**Supplied data:**
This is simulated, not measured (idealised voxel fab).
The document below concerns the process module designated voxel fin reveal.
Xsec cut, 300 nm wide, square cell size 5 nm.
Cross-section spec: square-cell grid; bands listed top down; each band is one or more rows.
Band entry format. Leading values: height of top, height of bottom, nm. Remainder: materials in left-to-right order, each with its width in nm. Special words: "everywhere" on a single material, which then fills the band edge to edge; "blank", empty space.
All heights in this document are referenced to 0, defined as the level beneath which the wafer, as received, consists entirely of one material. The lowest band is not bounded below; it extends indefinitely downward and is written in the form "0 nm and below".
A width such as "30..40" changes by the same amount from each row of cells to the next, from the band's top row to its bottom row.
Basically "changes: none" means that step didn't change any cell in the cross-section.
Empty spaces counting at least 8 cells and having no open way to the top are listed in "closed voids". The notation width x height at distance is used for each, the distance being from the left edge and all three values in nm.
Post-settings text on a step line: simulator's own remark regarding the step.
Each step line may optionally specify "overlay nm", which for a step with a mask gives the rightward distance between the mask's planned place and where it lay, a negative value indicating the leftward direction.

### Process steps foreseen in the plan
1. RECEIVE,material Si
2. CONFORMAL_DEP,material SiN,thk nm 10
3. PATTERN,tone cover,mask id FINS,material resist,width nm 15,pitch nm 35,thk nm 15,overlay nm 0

**Task item:**
Print all of the entries exactly as they are written.

**Answer space:**
This is simulated, not measured (idealised voxel fab).
The document below concerns the process module designated voxel fin reveal.
Xsec cut, 300 nm wide, square cell size 5 nm.
Cross-section spec: square-cell grid; bands listed top down; each band is one or more rows.
Band entry format. Leading values: height of top, height of bottom, nm. Remainder: materials in left-to-right order, each with its width in nm. Special words: "everywhere" on a single material, which then fills the band edge to edge; "blank", empty space.
All heights in this document are referenced to 0, defined as the level beneath which the wafer, as received, consists entirely of one material. The lowest band is not bounded below; it extends indefinitely downward and is written in the form "0 nm and below".
A width such as "30..40" changes by the same amount from each row of cells to the next, from the band's top row to its bottom row.
Basically "changes: none" means that step didn't change any cell in the cross-section.
Empty spaces counting at least 8 cells and having no open way to the top are listed in "closed voids". The notation width x height at distance is used for each, the distance being from the left edge and all three values in nm.
Post-settings text on a step line: simulator's own remark regarding the step.
Each step line may optionally specify "overlay nm", which for a step with a mask gives the rightward distance between the mask's planned place and where it lay, a negative value indicating the leftward direction.

### Process steps foreseen in the plan
1. RECEIVE,material Si
2. CONFORMAL_DEP,material SiN,thk nm 10
3. PATTERN,tone cover,mask id FINS,material resist,width nm 15,pitch nm 35,thk nm 15,overlay nm 0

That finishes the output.